### WORK ITEM
Repeat the records in full, exactly.

- - - -

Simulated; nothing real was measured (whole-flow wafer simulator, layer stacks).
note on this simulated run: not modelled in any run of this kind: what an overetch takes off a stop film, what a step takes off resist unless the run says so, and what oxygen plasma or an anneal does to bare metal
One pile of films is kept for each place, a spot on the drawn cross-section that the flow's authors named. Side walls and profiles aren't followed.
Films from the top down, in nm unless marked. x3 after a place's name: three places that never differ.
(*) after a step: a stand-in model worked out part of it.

- - - -

### WORKED SOLUTION
Simulated; nothing real was measured (whole-flow wafer simulator, layer stacks).
note on this simulated run: not modelled in any run of this kind: what an overetch takes off a stop film, what a step takes off resist unless the run says so, and what oxygen plasma or an anneal does to bare metal
One pile of films is kept for each place, a spot on the drawn cross-section that the flow's authors named. Side walls and profiles aren't followed.
Films from the top down, in nm unless marked. x3 after a place's name: three places that never differ.
(*) after a step: a stand-in model worked out part of it.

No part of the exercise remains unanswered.